*** Begin section ***

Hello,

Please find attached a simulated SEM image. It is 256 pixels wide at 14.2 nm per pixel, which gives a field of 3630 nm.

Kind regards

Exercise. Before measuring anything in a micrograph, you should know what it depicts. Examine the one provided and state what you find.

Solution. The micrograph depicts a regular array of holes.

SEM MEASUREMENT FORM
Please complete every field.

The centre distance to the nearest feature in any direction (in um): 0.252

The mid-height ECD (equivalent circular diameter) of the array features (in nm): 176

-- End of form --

*** End section ***

• **ASSIGNMENT**
In the records above, find the line with "Please find attached"; write out exactly that line and each one after it, stopping after the line with "The centre distance".

• **WRITTEN REPLY**
Please find attached a simulated SEM image. It is 256 pixels wide at 14.2 nm per pixel, which gives a field of 3630 nm.

Kind regards

Exercise. Before measuring anything in a micrograph, you should know what it depicts. Examine the one provided and state what you find.

Solution. The micrograph depicts a regular array of holes.

SEM MEASUREMENT FORM
Please complete every field.

The centre distance to the nearest feature in any direction (in um): 0.252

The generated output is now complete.